> **Requirement**:
Once you find the line with "fab line records | flow nand_harc" in the data that follows, repeat it and every line after it exactly, through the line with "lots that met".

-- Extracted data follows --
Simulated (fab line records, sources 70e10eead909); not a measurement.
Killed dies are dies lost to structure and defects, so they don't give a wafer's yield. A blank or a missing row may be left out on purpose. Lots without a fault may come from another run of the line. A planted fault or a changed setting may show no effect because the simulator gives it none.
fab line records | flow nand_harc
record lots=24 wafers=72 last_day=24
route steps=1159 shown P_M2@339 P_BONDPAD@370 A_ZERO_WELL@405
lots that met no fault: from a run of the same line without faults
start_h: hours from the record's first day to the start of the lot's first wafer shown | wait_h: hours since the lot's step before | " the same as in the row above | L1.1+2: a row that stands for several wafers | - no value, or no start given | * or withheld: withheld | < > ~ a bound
-- Extracted data concluded --

> **Task solution**:
fab line records | flow nand_harc
record lots=24 wafers=72 last_day=24
route steps=1159 shown P_M2@339 P_BONDPAD@370 A_ZERO_WELL@405
lots that met no fault: from a run of the same line without faults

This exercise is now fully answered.